- _Activity_:
Nothing in the records may change when you print them out again.

The data Start Marker

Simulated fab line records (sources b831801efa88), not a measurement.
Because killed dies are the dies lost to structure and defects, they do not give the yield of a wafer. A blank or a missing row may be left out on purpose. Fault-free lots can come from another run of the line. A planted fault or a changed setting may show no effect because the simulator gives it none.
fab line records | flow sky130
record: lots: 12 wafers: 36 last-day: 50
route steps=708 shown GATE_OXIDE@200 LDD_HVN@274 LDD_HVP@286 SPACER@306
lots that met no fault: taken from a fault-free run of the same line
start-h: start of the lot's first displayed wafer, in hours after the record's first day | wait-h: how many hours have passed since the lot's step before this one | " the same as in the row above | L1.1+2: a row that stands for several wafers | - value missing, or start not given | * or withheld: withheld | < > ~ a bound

The data End Marker

- _Answer section_:
Simulated fab line records (sources b831801efa88), not a measurement.
Because killed dies are the dies lost to structure and defects, they do not give the yield of a wafer. A blank or a missing row may be left out on purpose. Fault-free lots can come from another run of the line. A planted fault or a changed setting may show no effect because the simulator gives it none.
fab line records | flow sky130
record: lots: 12 wafers: 36 last-day: 50
route steps=708 shown GATE_OXIDE@200 LDD_HVN@274 LDD_HVP@286 SPACER@306
lots that met no fault: taken from a fault-free run of the same line
start-h: start of the lot's first displayed wafer, in hours after the record's first day | wait-h: how many hours have passed since the lot's step before this one | " the same as in the row above | L1.1+2: a row that stands for several wafers | - value missing, or start not given | * or withheld: withheld | < > ~ a bound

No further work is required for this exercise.